......
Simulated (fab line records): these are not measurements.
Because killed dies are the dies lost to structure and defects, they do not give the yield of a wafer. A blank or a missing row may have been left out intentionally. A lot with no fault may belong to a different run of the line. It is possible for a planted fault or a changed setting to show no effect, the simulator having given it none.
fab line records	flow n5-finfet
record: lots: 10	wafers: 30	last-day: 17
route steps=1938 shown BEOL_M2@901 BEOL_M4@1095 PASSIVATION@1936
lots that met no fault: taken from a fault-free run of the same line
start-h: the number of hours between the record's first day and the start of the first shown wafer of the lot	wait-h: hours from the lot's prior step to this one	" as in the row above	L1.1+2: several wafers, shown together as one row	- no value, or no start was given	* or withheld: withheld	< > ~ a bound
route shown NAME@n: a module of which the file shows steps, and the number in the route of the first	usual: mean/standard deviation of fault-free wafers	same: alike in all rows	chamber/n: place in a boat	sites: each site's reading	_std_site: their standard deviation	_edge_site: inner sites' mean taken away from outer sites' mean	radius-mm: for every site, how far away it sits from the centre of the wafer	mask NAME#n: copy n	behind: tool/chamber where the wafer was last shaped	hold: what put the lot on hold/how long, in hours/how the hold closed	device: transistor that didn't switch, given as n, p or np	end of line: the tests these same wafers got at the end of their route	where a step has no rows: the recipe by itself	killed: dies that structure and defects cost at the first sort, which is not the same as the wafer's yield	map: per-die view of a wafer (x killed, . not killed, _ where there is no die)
......

Your answer consists solely of the lines from the top of the records above through the line that contains "start-h: the number", each echoed exactly.

Simulated (fab line records): these are not measurements.
Because killed dies are the dies lost to structure and defects, they do not give the yield of a wafer. A blank or a missing row may have been left out intentionally. A lot with no fault may belong to a different run of the line. It is possible for a planted fault or a changed setting to show no effect, the simulator having given it none.
fab line records	flow n5-finfet
record: lots: 10	wafers: 30	last-day: 17
route steps=1938 shown BEOL_M2@901 BEOL_M4@1095 PASSIVATION@1936
lots that met no fault: taken from a fault-free run of the same line
start-h: the number of hours between the record's first day and the start of the first shown wafer of the lot	wait-h: hours from the lot's prior step to this one	" as in the row above	L1.1+2: several wafers, shown together as one row	- no value, or no start was given	* or withheld: withheld	< > ~ a bound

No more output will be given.